### Exercise data:
/---

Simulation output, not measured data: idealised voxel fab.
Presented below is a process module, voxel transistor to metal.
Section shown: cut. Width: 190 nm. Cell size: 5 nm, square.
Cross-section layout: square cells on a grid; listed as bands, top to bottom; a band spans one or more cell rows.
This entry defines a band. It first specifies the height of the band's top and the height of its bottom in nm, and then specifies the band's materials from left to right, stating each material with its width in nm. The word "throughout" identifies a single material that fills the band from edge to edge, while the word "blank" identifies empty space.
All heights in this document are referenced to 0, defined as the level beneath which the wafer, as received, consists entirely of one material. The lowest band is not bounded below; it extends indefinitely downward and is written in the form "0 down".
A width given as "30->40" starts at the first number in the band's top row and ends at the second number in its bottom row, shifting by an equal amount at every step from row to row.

\---

### Requirement:
Would you return the entries exactly as they stand?

### Your response:
Simulation output, not measured data: idealised voxel fab.
Presented below is a process module, voxel transistor to metal.
Section shown: cut. Width: 190 nm. Cell size: 5 nm, square.
Cross-section layout: square cells on a grid; listed as bands, top to bottom; a band spans one or more cell rows.
This entry defines a band. It first specifies the height of the band's top and the height of its bottom in nm, and then specifies the band's materials from left to right, stating each material with its width in nm. The word "throughout" identifies a single material that fills the band from edge to edge, while the word "blank" identifies empty space.
All heights in this document are referenced to 0, defined as the level beneath which the wafer, as received, consists entirely of one material. The lowest band is not bounded below; it extends indefinitely downward and is written in the form "0 down".
A width given as "30->40" starts at the first number in the band's top row and ends at the second number in its bottom row, shifting by an equal amount at every step from row to row.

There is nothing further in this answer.